**Work request**
The records come next. Copy all of them exactly.

• • •
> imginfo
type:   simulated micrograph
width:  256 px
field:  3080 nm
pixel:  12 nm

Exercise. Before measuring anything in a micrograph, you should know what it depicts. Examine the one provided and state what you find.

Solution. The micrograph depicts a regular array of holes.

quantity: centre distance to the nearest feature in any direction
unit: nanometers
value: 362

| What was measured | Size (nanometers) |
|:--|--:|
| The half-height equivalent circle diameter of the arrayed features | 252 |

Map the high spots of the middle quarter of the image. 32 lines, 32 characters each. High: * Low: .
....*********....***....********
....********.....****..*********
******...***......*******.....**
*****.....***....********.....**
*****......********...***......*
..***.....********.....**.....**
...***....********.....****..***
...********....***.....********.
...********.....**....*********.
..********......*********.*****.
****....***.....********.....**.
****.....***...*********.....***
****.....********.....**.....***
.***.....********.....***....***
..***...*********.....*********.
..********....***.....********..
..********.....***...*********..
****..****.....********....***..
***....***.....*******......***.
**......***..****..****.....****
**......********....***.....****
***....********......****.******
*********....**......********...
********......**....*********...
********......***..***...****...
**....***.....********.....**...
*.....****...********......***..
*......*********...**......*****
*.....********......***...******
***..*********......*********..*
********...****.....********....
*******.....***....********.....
• • •

**Exercise solution**
> imginfo
type:   simulated micrograph
width:  256 px
field:  3080 nm
pixel:  12 nm

Exercise. Before measuring anything in a micrograph, you should know what it depicts. Examine the one provided and state what you find.

Solution. The micrograph depicts a regular array of holes.

quantity: centre distance to the nearest feature in any direction
unit: nanometers
value: 362

| What was measured | Size (nanometers) |
|:--|--:|
| The half-height equivalent circle diameter of the arrayed features | 252 |

Map the high spots of the middle quarter of the image. 32 lines, 32 characters each. High: * Low: .
....*********....***....********
....********.....****..*********
******...***......*******.....**
*****.....***....********.....**
*****......********...***......*
..***.....********.....**.....**
...***....********.....****..***
...********....***.....********.
...********.....**....*********.
..********......*********.*****.
****....***.....********.....**.
****.....***...*********.....***
****.....********.....**.....***
.***.....********.....***....***
..***...*********.....*********.
..********....***.....********..
..********.....***...*********..
****..****.....********....***..
***....***.....*******......***.
**......***..****..****.....****
**......********....***.....****
***....********......****.******
*********....**......********...
********......**....*********...
********......***..***...****...
**....***.....********.....**...
*.....****...********......***..
*......*********...**......*****
*.....********......***...******
***..*********......*********..*
********...****.....********....
*******.....***....********.....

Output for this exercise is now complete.